### Requirement
Repeat exactly the lines from the start of the entries below through the line containing "64 | 730.42 |". Omit the rest.

*** Opening Data to examine ***

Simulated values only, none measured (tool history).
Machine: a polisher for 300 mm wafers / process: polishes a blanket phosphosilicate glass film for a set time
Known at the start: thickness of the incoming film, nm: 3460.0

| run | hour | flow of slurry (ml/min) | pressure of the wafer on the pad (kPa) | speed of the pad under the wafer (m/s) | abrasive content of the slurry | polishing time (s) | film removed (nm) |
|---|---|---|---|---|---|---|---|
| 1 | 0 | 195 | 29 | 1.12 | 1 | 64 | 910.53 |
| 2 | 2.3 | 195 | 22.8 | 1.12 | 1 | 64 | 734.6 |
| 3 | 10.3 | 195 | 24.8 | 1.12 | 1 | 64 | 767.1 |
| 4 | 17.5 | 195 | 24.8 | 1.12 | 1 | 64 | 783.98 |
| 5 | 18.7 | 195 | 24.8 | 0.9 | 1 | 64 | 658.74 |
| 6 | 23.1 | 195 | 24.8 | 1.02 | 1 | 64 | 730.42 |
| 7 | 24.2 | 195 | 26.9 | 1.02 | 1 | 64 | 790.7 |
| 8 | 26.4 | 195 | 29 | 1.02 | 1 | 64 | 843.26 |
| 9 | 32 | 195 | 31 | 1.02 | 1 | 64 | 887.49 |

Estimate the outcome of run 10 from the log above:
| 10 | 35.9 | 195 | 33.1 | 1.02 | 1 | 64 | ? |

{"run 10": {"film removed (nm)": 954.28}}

*** Closing Data to examine ***

### Result
Simulated values only, none measured (tool history).
Machine: a polisher for 300 mm wafers / process: polishes a blanket phosphosilicate glass film for a set time
Known at the start: thickness of the incoming film, nm: 3460.0

| run | hour | flow of slurry (ml/min) | pressure of the wafer on the pad (kPa) | speed of the pad under the wafer (m/s) | abrasive content of the slurry | polishing time (s) | film removed (nm) |
|---|---|---|---|---|---|---|---|
| 1 | 0 | 195 | 29 | 1.12 | 1 | 64 | 910.53 |
| 2 | 2.3 | 195 | 22.8 | 1.12 | 1 | 64 | 734.6 |
| 3 | 10.3 | 195 | 24.8 | 1.12 | 1 | 64 | 767.1 |
| 4 | 17.5 | 195 | 24.8 | 1.12 | 1 | 64 | 783.98 |
| 5 | 18.7 | 195 | 24.8 | 0.9 | 1 | 64 | 658.74 |
| 6 | 23.1 | 195 | 24.8 | 1.02 | 1 | 64 | 730.42 |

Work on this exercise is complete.